▶ Assignment: The lines to be extracted run from the start of the listing through the line containing "Process parameter drift: implanter-04, from"; copy them exactly and nothing else.

--- START ---

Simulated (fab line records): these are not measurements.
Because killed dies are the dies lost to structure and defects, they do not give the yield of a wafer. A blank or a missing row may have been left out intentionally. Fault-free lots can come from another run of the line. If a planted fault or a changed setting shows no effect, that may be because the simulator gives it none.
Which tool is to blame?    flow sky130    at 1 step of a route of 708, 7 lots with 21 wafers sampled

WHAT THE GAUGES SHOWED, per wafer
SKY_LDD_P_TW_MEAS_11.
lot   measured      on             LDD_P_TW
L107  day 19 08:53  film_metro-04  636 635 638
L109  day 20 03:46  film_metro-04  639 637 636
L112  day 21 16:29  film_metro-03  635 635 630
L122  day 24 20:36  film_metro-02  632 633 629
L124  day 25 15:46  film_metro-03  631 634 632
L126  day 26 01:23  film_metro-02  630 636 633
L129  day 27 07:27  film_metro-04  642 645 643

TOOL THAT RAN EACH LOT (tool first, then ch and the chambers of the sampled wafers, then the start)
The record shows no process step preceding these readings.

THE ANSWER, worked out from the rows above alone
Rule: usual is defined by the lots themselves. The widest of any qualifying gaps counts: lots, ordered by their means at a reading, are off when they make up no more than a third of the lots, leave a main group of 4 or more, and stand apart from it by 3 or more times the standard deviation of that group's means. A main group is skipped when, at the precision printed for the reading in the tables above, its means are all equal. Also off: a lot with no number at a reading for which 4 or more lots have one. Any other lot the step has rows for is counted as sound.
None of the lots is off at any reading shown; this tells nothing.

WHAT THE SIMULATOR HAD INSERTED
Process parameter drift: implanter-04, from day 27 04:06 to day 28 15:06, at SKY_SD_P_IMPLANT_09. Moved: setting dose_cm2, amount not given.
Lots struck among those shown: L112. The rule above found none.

--- END ---

▶ Task result:
Simulated (fab line records): these are not measurements.
Because killed dies are the dies lost to structure and defects, they do not give the yield of a wafer. A blank or a missing row may have been left out intentionally. Fault-free lots can come from another run of the line. If a planted fault or a changed setting shows no effect, that may be because the simulator gives it none.
Which tool is to blame?    flow sky130    at 1 step of a route of 708, 7 lots with 21 wafers sampled

WHAT THE GAUGES SHOWED, per wafer
SKY_LDD_P_TW_MEAS_11.
lot   measured      on             LDD_P_TW
L107  day 19 08:53  film_metro-04  636 635 638
L109  day 20 03:46  film_metro-04  639 637 636
L112  day 21 16:29  film_metro-03  635 635 630
L122  day 24 20:36  film_metro-02  632 633 629
L124  day 25 15:46  film_metro-03  631 634 632
L126  day 26 01:23  film_metro-02  630 636 633
L129  day 27 07:27  film_metro-04  642 645 643

TOOL THAT RAN EACH LOT (tool first, then ch and the chambers of the sampled wafers, then the start)
The record shows no process step preceding these readings.

THE ANSWER, worked out from the rows above alone
Rule: usual is defined by the lots themselves. The widest of any qualifying gaps counts: lots, ordered by their means at a reading, are off when they make up no more than a third of the lots, leave a main group of 4 or more, and stand apart from it by 3 or more times the standard deviation of that group's means. A main group is skipped when, at the precision printed for the reading in the tables above, its means are all equal. Also off: a lot with no number at a reading for which 4 or more lots have one. Any other lot the step has rows for is counted as sound.
None of the lots is off at any reading shown; this tells nothing.

WHAT THE SIMULATOR HAD INSERTED
Process parameter drift: implanter-04, from day 27 04:06 to day 28 15:06, at SKY_SD_P_IMPLANT_09. Moved: setting dose_cm2, amount not given.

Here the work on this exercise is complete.